__DATA EXTRACTS__.
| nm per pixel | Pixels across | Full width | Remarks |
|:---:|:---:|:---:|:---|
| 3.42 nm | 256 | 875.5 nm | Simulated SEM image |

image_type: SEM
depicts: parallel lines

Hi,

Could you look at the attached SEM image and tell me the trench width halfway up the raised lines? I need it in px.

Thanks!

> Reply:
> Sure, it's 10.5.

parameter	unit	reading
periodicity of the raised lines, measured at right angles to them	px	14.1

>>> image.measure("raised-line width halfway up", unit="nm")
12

__ACTION ITEM__. Copy the records above. Keep every word as it is.

__YOUR SOLUTION__.
| nm per pixel | Pixels across | Full width | Remarks |
|:---:|:---:|:---:|:---|
| 3.42 nm | 256 | 875.5 nm | Simulated SEM image |

image_type: SEM
depicts: parallel lines

Hi,

Could you look at the attached SEM image and tell me the trench width halfway up the raised lines? I need it in px.

Thanks!

> Reply:
> Sure, it's 10.5.

parameter	unit	reading
periodicity of the raised lines, measured at right angles to them	px	14.1

>>> image.measure("raised-line width halfway up", unit="nm")
12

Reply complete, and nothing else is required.